ASSIGNED TASK -> What you need to produce is the complete listing, repeated exactly.

====
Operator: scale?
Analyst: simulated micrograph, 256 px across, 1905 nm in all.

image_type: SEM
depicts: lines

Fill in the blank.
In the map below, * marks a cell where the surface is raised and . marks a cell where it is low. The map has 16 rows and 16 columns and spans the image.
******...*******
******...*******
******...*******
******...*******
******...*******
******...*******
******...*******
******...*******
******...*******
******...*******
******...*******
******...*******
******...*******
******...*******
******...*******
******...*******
====

WRITTEN RESPONSE ->
Operator: scale?
Analyst: simulated micrograph, 256 px across, 1905 nm in all.

image_type: SEM
depicts: lines

Fill in the blank.
In the map below, * marks a cell where the surface is raised and . marks a cell where it is low. The map has 16 rows and 16 columns and spans the image.
******...*******
******...*******
******...*******
******...*******
******...*******
******...*******
******...*******
******...*******
******...*******
******...*******
******...*******
******...*******
******...*******
******...*******
******...*******
******...*******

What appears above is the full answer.